WORK REQUEST » Write out, from the entries below, exactly the lines that run between the lines holding "In a pile the" and "A step followed", inclusive, and stop there.

========================================================================

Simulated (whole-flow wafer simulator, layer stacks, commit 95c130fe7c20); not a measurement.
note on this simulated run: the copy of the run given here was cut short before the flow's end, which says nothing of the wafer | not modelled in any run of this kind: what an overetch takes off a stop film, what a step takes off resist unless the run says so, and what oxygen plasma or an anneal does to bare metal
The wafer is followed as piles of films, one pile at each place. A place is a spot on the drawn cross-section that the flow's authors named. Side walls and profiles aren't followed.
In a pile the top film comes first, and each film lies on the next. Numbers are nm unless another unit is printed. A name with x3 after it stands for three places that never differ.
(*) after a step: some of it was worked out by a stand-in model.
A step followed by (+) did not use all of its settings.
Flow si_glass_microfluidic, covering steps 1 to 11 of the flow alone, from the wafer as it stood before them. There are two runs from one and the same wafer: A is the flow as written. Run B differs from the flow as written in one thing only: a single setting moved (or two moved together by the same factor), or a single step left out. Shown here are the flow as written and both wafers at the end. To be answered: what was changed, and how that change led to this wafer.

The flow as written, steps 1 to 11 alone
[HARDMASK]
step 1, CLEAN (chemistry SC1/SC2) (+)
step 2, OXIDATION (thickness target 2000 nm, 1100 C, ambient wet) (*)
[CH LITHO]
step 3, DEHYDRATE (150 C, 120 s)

========================================================================

EXPECTED ANSWER »
In a pile the top film comes first, and each film lies on the next. Numbers are nm unless another unit is printed. A name with x3 after it stands for three places that never differ.
(*) after a step: some of it was worked out by a stand-in model.
A step followed by (+) did not use all of its settings.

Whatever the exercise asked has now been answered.